## Dataset extract
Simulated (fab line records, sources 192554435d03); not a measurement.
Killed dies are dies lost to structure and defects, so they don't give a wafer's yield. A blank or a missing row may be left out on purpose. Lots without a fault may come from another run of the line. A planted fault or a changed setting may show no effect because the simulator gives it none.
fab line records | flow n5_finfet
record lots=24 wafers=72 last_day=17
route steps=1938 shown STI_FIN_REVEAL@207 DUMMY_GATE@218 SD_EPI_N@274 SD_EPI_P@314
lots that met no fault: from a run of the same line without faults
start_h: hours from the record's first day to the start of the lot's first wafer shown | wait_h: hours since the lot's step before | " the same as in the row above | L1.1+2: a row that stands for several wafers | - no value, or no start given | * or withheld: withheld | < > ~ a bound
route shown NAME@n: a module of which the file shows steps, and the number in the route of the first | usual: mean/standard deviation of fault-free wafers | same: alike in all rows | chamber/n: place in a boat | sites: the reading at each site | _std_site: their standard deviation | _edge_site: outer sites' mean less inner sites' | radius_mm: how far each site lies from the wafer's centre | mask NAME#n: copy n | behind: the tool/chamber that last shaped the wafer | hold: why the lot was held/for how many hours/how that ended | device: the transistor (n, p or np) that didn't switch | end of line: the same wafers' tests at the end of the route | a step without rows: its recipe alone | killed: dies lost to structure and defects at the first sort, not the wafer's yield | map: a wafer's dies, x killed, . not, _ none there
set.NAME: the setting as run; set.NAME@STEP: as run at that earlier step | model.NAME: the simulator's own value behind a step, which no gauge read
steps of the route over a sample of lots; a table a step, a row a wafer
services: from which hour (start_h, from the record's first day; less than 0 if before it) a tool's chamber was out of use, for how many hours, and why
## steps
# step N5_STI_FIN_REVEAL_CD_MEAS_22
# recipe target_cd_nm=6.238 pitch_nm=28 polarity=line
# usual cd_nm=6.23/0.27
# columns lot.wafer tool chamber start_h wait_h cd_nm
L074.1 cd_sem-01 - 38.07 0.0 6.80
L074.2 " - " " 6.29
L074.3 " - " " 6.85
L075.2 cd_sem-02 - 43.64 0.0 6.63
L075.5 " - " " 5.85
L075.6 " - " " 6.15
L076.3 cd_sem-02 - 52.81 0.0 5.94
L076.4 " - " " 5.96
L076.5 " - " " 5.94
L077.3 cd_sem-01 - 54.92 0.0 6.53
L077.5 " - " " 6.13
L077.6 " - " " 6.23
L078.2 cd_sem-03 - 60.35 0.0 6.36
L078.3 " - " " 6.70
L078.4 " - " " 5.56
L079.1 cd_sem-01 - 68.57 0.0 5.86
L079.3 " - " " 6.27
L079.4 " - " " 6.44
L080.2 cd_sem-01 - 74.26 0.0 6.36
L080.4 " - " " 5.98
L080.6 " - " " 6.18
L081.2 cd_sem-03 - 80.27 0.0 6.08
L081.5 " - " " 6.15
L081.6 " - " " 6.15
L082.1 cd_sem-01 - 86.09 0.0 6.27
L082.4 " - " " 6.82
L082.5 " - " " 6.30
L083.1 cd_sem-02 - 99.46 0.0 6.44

## Work order
What you retype should run from the first line of the entries above through the line containing "start_h: hours from", exactly and in full.

## Answer section
Simulated (fab line records, sources 192554435d03); not a measurement.
Killed dies are dies lost to structure and defects, so they don't give a wafer's yield. A blank or a missing row may be left out on purpose. Lots without a fault may come from another run of the line. A planted fault or a changed setting may show no effect because the simulator gives it none.
fab line records | flow n5_finfet
record lots=24 wafers=72 last_day=17
route steps=1938 shown STI_FIN_REVEAL@207 DUMMY_GATE@218 SD_EPI_N@274 SD_EPI_P@314
lots that met no fault: from a run of the same line without faults
start_h: hours from the record's first day to the start of the lot's first wafer shown | wait_h: hours since the lot's step before | " the same as in the row above | L1.1+2: a row that stands for several wafers | - no value, or no start given | * or withheld: withheld | < > ~ a bound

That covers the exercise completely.